#### [Requirement]
Output, please, exactly those lines of the listing that come before the line with "alike: readings whose", along with that line itself.

Data excerpts: Begin

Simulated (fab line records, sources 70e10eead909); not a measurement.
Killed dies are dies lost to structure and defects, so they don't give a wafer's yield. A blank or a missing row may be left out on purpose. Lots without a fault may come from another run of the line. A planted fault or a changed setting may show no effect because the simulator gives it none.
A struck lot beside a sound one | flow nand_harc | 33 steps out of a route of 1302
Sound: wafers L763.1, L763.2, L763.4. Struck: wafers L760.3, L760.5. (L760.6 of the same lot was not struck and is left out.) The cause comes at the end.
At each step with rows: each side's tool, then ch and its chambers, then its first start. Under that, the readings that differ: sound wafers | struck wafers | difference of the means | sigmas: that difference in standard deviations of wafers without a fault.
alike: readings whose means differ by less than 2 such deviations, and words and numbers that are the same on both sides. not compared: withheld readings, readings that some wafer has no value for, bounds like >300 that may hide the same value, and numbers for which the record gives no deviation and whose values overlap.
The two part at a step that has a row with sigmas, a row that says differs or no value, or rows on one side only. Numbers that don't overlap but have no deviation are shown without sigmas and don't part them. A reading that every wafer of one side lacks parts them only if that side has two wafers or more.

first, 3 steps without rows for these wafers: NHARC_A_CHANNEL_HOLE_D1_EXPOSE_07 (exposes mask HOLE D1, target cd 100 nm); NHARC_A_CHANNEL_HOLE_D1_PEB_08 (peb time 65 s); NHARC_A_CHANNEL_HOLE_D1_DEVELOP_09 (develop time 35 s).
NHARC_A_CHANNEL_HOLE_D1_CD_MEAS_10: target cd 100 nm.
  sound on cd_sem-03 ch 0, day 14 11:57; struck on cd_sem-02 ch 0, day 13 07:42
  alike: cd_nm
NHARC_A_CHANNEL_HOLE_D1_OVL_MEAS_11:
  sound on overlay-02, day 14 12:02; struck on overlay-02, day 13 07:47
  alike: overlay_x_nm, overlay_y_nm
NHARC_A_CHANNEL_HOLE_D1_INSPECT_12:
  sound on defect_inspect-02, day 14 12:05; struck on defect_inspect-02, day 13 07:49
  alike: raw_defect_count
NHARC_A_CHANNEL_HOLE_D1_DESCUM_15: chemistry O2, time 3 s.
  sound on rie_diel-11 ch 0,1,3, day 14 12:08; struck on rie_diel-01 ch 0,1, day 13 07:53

Data excerpts: End

#### [Task response]
Simulated (fab line records, sources 70e10eead909); not a measurement.
Killed dies are dies lost to structure and defects, so they don't give a wafer's yield. A blank or a missing row may be left out on purpose. Lots without a fault may come from another run of the line. A planted fault or a changed setting may show no effect because the simulator gives it none.
A struck lot beside a sound one | flow nand_harc | 33 steps out of a route of 1302
Sound: wafers L763.1, L763.2, L763.4. Struck: wafers L760.3, L760.5. (L760.6 of the same lot was not struck and is left out.) The cause comes at the end.
At each step with rows: each side's tool, then ch and its chambers, then its first start. Under that, the readings that differ: sound wafers | struck wafers | difference of the means | sigmas: that difference in standard deviations of wafers without a fault.
alike: readings whose means differ by less than 2 such deviations, and words and numbers that are the same on both sides. not compared: withheld readings, readings that some wafer has no value for, bounds like >300 that may hide the same value, and numbers for which the record gives no deviation and whose values overlap.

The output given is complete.